### Task item
Transcribe the listing below from its opening line up to and including the line that contains "In what follows, cross-sections"; reproduce nothing else.

== Segment start ==

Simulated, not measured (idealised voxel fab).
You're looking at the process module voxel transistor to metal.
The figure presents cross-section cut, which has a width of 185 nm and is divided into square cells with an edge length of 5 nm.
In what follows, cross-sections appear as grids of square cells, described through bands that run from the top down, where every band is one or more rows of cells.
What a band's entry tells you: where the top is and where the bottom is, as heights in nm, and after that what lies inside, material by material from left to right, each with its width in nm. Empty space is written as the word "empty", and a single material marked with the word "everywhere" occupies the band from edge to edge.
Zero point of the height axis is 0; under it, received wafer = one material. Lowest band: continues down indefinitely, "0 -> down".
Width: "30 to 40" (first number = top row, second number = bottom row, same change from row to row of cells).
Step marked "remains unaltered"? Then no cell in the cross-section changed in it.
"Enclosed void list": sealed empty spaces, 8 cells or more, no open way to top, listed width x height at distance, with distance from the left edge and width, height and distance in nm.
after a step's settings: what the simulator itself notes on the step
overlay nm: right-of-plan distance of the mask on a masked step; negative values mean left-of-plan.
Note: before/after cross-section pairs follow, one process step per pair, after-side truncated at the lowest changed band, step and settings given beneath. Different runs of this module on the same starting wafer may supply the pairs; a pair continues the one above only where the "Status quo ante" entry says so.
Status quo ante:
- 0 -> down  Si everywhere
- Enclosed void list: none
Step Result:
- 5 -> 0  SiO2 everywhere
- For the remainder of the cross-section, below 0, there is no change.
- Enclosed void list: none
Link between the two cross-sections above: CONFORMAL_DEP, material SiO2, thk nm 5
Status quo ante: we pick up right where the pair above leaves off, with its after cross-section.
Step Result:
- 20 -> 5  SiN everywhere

== Segment end ==

### Written solution
Simulated, not measured (idealised voxel fab).
You're looking at the process module voxel transistor to metal.
The figure presents cross-section cut, which has a width of 185 nm and is divided into square cells with an edge length of 5 nm.
In what follows, cross-sections appear as grids of square cells, described through bands that run from the top down, where every band is one or more rows of cells.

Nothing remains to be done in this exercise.